**Brief**
Copy every line of the material precisely.

**Listed entries**
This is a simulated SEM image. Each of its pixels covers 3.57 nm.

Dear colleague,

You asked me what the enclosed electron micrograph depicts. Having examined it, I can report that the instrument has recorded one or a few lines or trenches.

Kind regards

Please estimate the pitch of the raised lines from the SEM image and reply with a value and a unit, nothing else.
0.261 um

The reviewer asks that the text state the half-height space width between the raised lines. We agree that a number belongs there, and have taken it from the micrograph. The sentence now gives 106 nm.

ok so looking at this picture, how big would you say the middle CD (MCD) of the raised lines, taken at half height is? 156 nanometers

**Exercise result**
This is a simulated SEM image. Each of its pixels covers 3.57 nm.

Dear colleague,

You asked me what the enclosed electron micrograph depicts. Having examined it, I can report that the instrument has recorded one or a few lines or trenches.

Kind regards

Please estimate the pitch of the raised lines from the SEM image and reply with a value and a unit, nothing else.
0.261 um

The reviewer asks that the text state the half-height space width between the raised lines. We agree that a number belongs there, and have taken it from the micrograph. The sentence now gives 106 nm.

ok so looking at this picture, how big would you say the middle CD (MCD) of the raised lines, taken at half height is? 156 nanometers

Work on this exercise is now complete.